Work request: Quote exactly the lines from the start of the entries to the one with "note on this", both ends included.

Extracted data:
________

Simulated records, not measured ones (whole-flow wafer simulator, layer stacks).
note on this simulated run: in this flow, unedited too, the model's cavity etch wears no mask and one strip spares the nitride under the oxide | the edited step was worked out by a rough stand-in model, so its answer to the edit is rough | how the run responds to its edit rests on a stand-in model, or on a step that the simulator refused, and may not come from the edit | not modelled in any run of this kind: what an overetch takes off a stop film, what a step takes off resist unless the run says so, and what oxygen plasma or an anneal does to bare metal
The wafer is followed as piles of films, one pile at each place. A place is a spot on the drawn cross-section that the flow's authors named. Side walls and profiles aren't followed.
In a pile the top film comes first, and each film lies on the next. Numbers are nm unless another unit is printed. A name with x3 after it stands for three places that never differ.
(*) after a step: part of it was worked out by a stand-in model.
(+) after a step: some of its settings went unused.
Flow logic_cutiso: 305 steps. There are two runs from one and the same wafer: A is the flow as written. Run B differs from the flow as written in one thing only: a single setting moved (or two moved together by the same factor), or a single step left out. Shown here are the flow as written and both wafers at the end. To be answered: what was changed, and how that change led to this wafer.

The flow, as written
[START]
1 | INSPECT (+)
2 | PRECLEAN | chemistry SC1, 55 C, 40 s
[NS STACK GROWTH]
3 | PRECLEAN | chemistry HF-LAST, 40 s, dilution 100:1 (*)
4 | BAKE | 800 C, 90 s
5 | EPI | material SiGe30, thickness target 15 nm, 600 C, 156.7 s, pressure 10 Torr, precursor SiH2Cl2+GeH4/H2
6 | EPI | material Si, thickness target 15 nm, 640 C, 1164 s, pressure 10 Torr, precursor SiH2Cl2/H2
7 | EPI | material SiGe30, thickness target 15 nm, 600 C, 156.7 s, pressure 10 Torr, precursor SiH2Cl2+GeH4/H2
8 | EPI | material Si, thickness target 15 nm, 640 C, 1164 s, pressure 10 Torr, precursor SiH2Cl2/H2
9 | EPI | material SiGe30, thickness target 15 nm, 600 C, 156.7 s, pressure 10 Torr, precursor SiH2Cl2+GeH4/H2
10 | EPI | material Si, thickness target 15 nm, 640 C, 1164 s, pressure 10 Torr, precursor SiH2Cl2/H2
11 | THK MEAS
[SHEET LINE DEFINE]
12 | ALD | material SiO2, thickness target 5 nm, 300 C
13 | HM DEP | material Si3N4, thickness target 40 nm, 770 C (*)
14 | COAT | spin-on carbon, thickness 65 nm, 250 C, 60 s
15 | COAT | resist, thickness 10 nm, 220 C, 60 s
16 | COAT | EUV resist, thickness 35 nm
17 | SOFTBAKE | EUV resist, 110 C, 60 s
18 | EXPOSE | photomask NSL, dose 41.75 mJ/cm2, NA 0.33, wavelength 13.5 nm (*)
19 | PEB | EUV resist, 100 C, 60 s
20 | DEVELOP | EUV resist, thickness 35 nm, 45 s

________

Written reply:
Simulated records, not measured ones (whole-flow wafer simulator, layer stacks).
note on this simulated run: in this flow, unedited too, the model's cavity etch wears no mask and one strip spares the nitride under the oxide | the edited step was worked out by a rough stand-in model, so its answer to the edit is rough | how the run responds to its edit rests on a stand-in model, or on a step that the simulator refused, and may not come from the edit | not modelled in any run of this kind: what an overetch takes off a stop film, what a step takes off resist unless the run says so, and what oxygen plasma or an anneal does to bare metal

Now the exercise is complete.